━━━ DATASET

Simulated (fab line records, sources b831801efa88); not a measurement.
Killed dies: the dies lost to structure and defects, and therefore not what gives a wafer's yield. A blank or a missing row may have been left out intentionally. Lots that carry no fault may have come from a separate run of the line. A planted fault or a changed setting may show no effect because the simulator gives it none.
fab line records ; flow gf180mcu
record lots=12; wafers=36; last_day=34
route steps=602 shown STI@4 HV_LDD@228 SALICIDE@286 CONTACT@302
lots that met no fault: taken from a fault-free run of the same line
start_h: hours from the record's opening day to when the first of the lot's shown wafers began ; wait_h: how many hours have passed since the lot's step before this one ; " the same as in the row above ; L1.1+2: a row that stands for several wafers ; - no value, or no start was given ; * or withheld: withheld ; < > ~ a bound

━━━━━━

ACTIVITY
Set down exactly the lines from the opening line of the material through the line in which "lots that met" occurs, both included, and no other lines.

TASK OUTPUT
Simulated (fab line records, sources b831801efa88); not a measurement.
Killed dies: the dies lost to structure and defects, and therefore not what gives a wafer's yield. A blank or a missing row may have been left out intentionally. Lots that carry no fault may have come from a separate run of the line. A planted fault or a changed setting may show no effect because the simulator gives it none.
fab line records ; flow gf180mcu
record lots=12; wafers=36; last_day=34
route steps=602 shown STI@4 HV_LDD@228 SALICIDE@286 CONTACT@302
lots that met no fault: taken from a fault-free run of the same line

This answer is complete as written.